ASSIGNMENT » After finding the line containing "The log doesn't" below, please output that line and each following one through the line containing "C3: hours since", exactly as written.

PROVIDED RECORDS »
──────────────────────────────

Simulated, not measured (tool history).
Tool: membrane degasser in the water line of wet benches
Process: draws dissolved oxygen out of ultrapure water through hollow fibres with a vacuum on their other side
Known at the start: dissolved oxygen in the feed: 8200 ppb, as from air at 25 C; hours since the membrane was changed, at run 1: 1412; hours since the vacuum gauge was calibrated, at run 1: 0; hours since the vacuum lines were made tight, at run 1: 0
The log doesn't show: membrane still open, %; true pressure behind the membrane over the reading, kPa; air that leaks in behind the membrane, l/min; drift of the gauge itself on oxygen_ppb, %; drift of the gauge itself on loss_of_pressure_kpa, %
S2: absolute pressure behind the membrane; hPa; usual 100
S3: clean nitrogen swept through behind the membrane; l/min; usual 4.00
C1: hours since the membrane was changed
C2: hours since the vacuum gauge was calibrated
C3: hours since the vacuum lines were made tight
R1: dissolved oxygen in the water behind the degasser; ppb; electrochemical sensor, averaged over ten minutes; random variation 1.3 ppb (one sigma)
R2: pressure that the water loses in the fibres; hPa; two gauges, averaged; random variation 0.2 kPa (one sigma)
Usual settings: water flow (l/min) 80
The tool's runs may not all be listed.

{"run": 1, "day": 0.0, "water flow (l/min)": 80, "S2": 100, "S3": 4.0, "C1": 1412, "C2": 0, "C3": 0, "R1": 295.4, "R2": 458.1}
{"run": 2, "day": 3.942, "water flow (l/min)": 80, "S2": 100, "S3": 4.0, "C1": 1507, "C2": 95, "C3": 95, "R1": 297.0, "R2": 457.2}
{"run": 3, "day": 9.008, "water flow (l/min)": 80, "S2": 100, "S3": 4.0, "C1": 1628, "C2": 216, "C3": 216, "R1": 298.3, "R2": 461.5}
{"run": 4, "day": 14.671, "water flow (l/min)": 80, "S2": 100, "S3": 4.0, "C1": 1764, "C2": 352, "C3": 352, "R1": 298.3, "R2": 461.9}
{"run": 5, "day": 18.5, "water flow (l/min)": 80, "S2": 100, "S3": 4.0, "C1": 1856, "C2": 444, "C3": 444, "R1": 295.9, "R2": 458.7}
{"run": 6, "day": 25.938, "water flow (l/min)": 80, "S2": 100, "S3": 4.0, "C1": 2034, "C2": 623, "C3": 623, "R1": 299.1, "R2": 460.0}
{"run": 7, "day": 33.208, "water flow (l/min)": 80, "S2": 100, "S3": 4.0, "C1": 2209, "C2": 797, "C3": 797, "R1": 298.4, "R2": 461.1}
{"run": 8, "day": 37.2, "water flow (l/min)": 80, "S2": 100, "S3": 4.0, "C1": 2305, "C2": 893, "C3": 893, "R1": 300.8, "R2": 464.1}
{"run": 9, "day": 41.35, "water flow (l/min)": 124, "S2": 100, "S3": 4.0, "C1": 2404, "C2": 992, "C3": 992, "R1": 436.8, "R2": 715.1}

──────────────────────────────

WRITTEN SOLUTION »
The log doesn't show: membrane still open, %; true pressure behind the membrane over the reading, kPa; air that leaks in behind the membrane, l/min; drift of the gauge itself on oxygen_ppb, %; drift of the gauge itself on loss_of_pressure_kpa, %
S2: absolute pressure behind the membrane; hPa; usual 100
S3: clean nitrogen swept through behind the membrane; l/min; usual 4.00
C1: hours since the membrane was changed
C2: hours since the vacuum gauge was calibrated
C3: hours since the vacuum lines were made tight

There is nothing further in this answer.